**MATERIAL SUPPLIED**
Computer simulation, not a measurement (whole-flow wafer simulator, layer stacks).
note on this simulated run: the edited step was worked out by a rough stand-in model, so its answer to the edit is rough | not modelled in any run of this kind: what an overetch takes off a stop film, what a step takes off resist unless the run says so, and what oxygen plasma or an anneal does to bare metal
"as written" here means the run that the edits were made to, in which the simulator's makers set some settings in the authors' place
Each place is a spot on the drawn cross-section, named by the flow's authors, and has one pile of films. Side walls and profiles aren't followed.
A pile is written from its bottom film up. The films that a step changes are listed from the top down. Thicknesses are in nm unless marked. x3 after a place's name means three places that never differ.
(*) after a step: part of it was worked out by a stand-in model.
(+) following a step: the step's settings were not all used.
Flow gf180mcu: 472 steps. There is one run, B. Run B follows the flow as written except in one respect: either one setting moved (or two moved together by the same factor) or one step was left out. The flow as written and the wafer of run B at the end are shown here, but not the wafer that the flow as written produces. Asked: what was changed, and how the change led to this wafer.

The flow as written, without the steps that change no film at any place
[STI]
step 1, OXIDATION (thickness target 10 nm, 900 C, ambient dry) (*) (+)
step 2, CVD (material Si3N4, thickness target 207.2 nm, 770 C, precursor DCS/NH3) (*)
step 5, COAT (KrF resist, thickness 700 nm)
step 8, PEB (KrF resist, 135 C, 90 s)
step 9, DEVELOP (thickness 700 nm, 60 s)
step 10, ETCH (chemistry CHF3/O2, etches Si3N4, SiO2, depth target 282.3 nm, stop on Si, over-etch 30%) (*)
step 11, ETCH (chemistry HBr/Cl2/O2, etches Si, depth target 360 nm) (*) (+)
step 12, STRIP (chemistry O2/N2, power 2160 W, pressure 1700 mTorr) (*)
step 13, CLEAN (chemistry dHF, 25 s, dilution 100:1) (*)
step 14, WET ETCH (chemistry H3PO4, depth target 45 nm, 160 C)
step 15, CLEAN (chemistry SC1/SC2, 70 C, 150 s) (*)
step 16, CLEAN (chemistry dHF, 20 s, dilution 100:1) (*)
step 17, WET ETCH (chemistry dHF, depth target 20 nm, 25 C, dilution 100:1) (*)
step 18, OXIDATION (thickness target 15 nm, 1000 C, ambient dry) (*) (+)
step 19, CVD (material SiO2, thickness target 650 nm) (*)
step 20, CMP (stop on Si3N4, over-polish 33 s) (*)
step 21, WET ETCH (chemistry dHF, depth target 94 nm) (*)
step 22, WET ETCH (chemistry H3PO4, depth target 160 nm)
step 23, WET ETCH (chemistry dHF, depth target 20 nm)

**ACTION ITEM**
Retype exactly the lines of the data above that fall between the line with "step 18, OXIDATION" and the line with "step 22, WET", inclusive, and add nothing.

**RESULT**
step 18, OXIDATION (thickness target 15 nm, 1000 C, ambient dry) (*) (+)
step 19, CVD (material SiO2, thickness target 650 nm) (*)
step 20, CMP (stop on Si3N4, over-polish 33 s) (*)
step 21, WET ETCH (chemistry dHF, depth target 94 nm) (*)
step 22, WET ETCH (chemistry H3PO4, depth target 160 nm)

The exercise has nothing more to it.